▸ **Dataset entries**:
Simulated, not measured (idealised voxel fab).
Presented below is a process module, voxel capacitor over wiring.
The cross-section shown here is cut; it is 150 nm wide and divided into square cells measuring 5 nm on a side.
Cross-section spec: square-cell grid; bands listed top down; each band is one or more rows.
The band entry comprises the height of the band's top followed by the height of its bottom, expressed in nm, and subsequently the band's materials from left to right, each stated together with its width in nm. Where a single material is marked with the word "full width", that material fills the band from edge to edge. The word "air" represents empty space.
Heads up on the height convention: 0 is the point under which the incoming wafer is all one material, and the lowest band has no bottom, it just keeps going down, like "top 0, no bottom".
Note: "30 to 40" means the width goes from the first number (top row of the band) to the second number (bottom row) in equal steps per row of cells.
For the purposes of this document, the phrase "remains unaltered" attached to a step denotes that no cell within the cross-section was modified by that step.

▸ **Assigned task**: Every entry should be transcribed exactly, with nothing omitted.

▸ **Worked solution**:
Simulated, not measured (idealised voxel fab).
Presented below is a process module, voxel capacitor over wiring.
The cross-section shown here is cut; it is 150 nm wide and divided into square cells measuring 5 nm on a side.
Cross-section spec: square-cell grid; bands listed top down; each band is one or more rows.
The band entry comprises the height of the band's top followed by the height of its bottom, expressed in nm, and subsequently the band's materials from left to right, each stated together with its width in nm. Where a single material is marked with the word "full width", that material fills the band from edge to edge. The word "air" represents empty space.
Heads up on the height convention: 0 is the point under which the incoming wafer is all one material, and the lowest band has no bottom, it just keeps going down, like "top 0, no bottom".
Note: "30 to 40" means the width goes from the first number (top row of the band) to the second number (bottom row) in equal steps per row of cells.
For the purposes of this document, the phrase "remains unaltered" attached to a step denotes that no cell within the cross-section was modified by that step.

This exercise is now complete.